## Work request
Write out each line of the material again, word for word.

## Records shown
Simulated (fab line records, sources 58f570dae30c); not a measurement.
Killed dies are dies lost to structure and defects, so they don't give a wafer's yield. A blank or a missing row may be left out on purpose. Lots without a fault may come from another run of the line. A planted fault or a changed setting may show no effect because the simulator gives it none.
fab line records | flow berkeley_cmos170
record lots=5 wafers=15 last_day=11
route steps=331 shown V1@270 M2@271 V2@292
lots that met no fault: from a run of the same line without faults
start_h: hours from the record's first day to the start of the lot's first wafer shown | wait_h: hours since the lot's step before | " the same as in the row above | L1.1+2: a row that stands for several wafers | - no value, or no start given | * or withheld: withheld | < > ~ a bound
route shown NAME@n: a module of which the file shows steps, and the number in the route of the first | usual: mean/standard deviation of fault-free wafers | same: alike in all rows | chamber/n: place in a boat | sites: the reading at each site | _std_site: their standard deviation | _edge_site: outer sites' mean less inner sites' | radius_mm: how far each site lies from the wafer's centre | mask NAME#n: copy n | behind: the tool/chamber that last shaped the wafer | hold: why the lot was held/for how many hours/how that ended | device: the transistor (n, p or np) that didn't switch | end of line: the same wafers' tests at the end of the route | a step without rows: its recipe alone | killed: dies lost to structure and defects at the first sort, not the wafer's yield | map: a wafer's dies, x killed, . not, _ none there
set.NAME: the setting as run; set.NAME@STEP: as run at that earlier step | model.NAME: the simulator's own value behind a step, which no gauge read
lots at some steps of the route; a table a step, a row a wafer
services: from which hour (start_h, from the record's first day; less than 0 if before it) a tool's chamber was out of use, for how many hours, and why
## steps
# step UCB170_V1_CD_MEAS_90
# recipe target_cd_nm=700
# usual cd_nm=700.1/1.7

## Exercise answer
Simulated (fab line records, sources 58f570dae30c); not a measurement.
Killed dies are dies lost to structure and defects, so they don't give a wafer's yield. A blank or a missing row may be left out on purpose. Lots without a fault may come from another run of the line. A planted fault or a changed setting may show no effect because the simulator gives it none.
fab line records | flow berkeley_cmos170
record lots=5 wafers=15 last_day=11
route steps=331 shown V1@270 M2@271 V2@292
lots that met no fault: from a run of the same line without faults
start_h: hours from the record's first day to the start of the lot's first wafer shown | wait_h: hours since the lot's step before | " the same as in the row above | L1.1+2: a row that stands for several wafers | - no value, or no start given | * or withheld: withheld | < > ~ a bound
route shown NAME@n: a module of which the file shows steps, and the number in the route of the first | usual: mean/standard deviation of fault-free wafers | same: alike in all rows | chamber/n: place in a boat | sites: the reading at each site | _std_site: their standard deviation | _edge_site: outer sites' mean less inner sites' | radius_mm: how far each site lies from the wafer's centre | mask NAME#n: copy n | behind: the tool/chamber that last shaped the wafer | hold: why the lot was held/for how many hours/how that ended | device: the transistor (n, p or np) that didn't switch | end of line: the same wafers' tests at the end of the route | a step without rows: its recipe alone | killed: dies lost to structure and defects at the first sort, not the wafer's yield | map: a wafer's dies, x killed, . not, _ none there
set.NAME: the setting as run; set.NAME@STEP: as run at that earlier step | model.NAME: the simulator's own value behind a step, which no gauge read
lots at some steps of the route; a table a step, a row a wafer
services: from which hour (start_h, from the record's first day; less than 0 if before it) a tool's chamber was out of use, for how many hours, and why
## steps
# step UCB170_V1_CD_MEAS_90
# recipe target_cd_nm=700
# usual cd_nm=700.1/1.7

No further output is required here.